THE DATA
--- START ---

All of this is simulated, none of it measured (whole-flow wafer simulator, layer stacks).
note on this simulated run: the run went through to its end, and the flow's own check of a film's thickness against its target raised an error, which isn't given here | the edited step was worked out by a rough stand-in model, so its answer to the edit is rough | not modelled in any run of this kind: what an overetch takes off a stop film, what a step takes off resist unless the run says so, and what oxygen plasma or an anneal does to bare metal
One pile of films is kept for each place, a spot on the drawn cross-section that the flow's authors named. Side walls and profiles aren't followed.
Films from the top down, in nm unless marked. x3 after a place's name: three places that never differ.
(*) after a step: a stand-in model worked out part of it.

--- END ---

ASSIGNMENT
Line by line, write out the whole listing exactly.

WRITTEN ANSWER
All of this is simulated, none of it measured (whole-flow wafer simulator, layer stacks).
note on this simulated run: the run went through to its end, and the flow's own check of a film's thickness against its target raised an error, which isn't given here | the edited step was worked out by a rough stand-in model, so its answer to the edit is rough | not modelled in any run of this kind: what an overetch takes off a stop film, what a step takes off resist unless the run says so, and what oxygen plasma or an anneal does to bare metal
One pile of films is kept for each place, a spot on the drawn cross-section that the flow's authors named. Side walls and profiles aren't followed.
Films from the top down, in nm unless marked. x3 after a place's name: three places that never differ.
(*) after a step: a stand-in model worked out part of it.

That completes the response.